● Work request
Return each of the entries below precisely as it appears.

....................

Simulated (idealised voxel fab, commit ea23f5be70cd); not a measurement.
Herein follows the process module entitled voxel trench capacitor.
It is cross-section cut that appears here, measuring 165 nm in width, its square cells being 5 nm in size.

....................

● Exercise solution
Simulated (idealised voxel fab, commit ea23f5be70cd); not a measurement.
Herein follows the process module entitled voxel trench capacitor.
It is cross-section cut that appears here, measuring 165 nm in width, its square cells being 5 nm in size.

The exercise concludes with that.